EXTRACTED MATERIAL =
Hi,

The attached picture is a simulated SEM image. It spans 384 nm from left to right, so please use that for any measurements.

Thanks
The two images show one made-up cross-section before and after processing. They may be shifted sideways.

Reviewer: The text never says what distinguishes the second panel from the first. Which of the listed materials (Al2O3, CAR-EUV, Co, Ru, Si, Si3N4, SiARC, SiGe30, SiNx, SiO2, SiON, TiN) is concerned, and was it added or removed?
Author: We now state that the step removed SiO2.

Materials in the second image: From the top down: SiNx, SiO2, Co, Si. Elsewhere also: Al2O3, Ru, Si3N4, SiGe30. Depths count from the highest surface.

BRIEF =
Copy out the material exactly, omitting nothing.

TASK SOLUTION =
Hi,

The attached picture is a simulated SEM image. It spans 384 nm from left to right, so please use that for any measurements.

Thanks
The two images show one made-up cross-section before and after processing. They may be shifted sideways.

Reviewer: The text never says what distinguishes the second panel from the first. Which of the listed materials (Al2O3, CAR-EUV, Co, Ru, Si, Si3N4, SiARC, SiGe30, SiNx, SiO2, SiON, TiN) is concerned, and was it added or removed?
Author: We now state that the step removed SiO2.

Materials in the second image: From the top down: SiNx, SiO2, Co, Si. Elsewhere also: Al2O3, Ru, Si3N4, SiGe30. Depths count from the highest surface.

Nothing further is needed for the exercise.